= Beginning of Section =
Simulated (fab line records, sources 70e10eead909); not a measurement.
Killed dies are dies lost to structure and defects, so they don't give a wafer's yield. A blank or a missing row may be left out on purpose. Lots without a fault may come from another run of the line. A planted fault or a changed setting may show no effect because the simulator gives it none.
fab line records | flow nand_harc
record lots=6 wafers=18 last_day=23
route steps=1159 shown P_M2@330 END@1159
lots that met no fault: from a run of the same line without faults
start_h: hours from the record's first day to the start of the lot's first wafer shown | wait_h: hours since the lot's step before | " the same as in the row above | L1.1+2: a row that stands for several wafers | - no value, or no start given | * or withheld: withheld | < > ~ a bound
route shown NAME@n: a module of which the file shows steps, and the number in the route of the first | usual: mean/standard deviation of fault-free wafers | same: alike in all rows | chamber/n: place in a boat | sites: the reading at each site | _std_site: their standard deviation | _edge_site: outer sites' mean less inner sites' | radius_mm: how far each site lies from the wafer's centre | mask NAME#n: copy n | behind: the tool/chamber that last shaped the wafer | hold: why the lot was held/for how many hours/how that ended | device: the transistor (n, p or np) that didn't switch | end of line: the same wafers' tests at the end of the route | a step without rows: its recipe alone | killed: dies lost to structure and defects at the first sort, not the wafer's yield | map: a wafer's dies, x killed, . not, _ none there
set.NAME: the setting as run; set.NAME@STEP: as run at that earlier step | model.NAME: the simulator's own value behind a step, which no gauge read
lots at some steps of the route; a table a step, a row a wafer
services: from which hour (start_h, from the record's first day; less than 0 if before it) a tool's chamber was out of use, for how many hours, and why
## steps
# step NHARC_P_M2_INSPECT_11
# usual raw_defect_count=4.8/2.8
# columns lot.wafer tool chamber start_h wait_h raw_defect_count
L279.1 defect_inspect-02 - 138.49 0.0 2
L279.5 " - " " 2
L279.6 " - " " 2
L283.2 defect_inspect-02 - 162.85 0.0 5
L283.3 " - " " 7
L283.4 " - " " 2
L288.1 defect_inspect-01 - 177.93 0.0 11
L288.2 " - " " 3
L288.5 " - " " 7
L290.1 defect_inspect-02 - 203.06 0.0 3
= End of Section =

**WORK REQUEST**
Produce a word-for-word copy of everything above from the line holding "lots that met" down to the line holding "route shown NAME@n: a", with both of those lines kept.

**EXERCISE RESPONSE**
lots that met no fault: from a run of the same line without faults
start_h: hours from the record's first day to the start of the lot's first wafer shown | wait_h: hours since the lot's step before | " the same as in the row above | L1.1+2: a row that stands for several wafers | - no value, or no start given | * or withheld: withheld | < > ~ a bound
route shown NAME@n: a module of which the file shows steps, and the number in the route of the first | usual: mean/standard deviation of fault-free wafers | same: alike in all rows | chamber/n: place in a boat | sites: the reading at each site | _std_site: their standard deviation | _edge_site: outer sites' mean less inner sites' | radius_mm: how far each site lies from the wafer's centre | mask NAME#n: copy n | behind: the tool/chamber that last shaped the wafer | hold: why the lot was held/for how many hours/how that ended | device: the transistor (n, p or np) that didn't switch | end of line: the same wafers' tests at the end of the route | a step without rows: its recipe alone | killed: dies lost to structure and defects at the first sort, not the wafer's yield | map: a wafer's dies, x killed, . not, _ none there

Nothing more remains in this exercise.